Retype all of the material exactly, leaving no line out.

<<<<

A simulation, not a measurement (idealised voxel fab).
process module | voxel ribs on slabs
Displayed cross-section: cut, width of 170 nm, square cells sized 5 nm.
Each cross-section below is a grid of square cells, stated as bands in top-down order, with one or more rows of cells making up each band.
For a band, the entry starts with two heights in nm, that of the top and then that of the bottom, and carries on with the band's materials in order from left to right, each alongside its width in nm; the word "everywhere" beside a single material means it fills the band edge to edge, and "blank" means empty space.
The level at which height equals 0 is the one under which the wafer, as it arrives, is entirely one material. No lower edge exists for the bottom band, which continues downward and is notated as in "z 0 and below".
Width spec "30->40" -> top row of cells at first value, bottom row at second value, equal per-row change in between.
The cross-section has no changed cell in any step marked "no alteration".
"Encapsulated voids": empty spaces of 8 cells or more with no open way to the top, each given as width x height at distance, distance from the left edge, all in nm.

>>>>

**Written answer:**
A simulation, not a measurement (idealised voxel fab).
process module | voxel ribs on slabs
Displayed cross-section: cut, width of 170 nm, square cells sized 5 nm.
Each cross-section below is a grid of square cells, stated as bands in top-down order, with one or more rows of cells making up each band.
For a band, the entry starts with two heights in nm, that of the top and then that of the bottom, and carries on with the band's materials in order from left to right, each alongside its width in nm; the word "everywhere" beside a single material means it fills the band edge to edge, and "blank" means empty space.
The level at which height equals 0 is the one under which the wafer, as it arrives, is entirely one material. No lower edge exists for the bottom band, which continues downward and is notated as in "z 0 and below".
Width spec "30->40" -> top row of cells at first value, bottom row at second value, equal per-row change in between.
The cross-section has no changed cell in any step marked "no alteration".
"Encapsulated voids": empty spaces of 8 cells or more with no open way to the top, each given as width x height at distance, distance from the left edge, all in nm.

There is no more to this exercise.